[Record extracts Boundary: Start]

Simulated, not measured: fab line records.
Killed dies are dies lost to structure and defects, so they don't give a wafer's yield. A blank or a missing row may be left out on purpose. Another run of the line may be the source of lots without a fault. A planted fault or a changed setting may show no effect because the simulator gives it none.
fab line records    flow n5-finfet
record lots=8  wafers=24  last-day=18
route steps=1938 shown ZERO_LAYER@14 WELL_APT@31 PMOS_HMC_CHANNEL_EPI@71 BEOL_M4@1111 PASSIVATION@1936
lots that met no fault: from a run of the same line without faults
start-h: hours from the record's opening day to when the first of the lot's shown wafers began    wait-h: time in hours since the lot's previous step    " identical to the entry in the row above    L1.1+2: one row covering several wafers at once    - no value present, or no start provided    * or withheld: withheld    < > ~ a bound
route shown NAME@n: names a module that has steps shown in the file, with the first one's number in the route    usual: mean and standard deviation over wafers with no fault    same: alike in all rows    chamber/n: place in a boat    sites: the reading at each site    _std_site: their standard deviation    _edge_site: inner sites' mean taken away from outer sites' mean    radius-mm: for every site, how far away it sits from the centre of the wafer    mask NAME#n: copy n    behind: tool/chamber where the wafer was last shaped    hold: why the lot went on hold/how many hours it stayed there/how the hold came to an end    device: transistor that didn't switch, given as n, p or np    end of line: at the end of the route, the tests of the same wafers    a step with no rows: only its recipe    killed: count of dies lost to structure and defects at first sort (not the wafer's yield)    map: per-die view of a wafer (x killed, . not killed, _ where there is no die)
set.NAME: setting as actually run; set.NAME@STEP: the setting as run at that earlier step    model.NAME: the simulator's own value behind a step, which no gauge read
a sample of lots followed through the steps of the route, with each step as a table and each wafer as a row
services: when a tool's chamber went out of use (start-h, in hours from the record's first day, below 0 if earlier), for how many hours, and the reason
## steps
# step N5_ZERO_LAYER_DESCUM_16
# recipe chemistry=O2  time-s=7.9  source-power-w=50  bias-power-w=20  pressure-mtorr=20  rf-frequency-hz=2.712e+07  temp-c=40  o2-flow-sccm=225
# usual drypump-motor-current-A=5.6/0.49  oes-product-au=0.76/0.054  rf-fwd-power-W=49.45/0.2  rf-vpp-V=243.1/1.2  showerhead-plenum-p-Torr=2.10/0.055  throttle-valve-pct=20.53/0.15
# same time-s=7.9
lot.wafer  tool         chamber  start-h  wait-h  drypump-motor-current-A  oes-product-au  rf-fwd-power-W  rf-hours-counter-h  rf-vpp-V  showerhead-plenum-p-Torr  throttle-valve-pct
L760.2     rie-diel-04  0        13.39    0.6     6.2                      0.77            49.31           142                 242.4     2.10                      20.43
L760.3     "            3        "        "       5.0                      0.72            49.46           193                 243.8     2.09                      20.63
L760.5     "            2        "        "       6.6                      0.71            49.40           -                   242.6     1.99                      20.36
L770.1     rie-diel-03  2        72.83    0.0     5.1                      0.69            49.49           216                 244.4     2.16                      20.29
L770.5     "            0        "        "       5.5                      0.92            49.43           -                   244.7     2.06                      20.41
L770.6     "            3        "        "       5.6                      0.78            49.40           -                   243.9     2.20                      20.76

[Record extracts Boundary: End]

### Assigned task
What is needed is an exact copy of the lines from the start of the listing through the line where "start-h: hours from" sits, please, both end lines included and nothing more.

### Task result
Simulated, not measured: fab line records.
Killed dies are dies lost to structure and defects, so they don't give a wafer's yield. A blank or a missing row may be left out on purpose. Another run of the line may be the source of lots without a fault. A planted fault or a changed setting may show no effect because the simulator gives it none.
fab line records    flow n5-finfet
record lots=8  wafers=24  last-day=18
route steps=1938 shown ZERO_LAYER@14 WELL_APT@31 PMOS_HMC_CHANNEL_EPI@71 BEOL_M4@1111 PASSIVATION@1936
lots that met no fault: from a run of the same line without faults
start-h: hours from the record's opening day to when the first of the lot's shown wafers began    wait-h: time in hours since the lot's previous step    " identical to the entry in the row above    L1.1+2: one row covering several wafers at once    - no value present, or no start provided    * or withheld: withheld    < > ~ a bound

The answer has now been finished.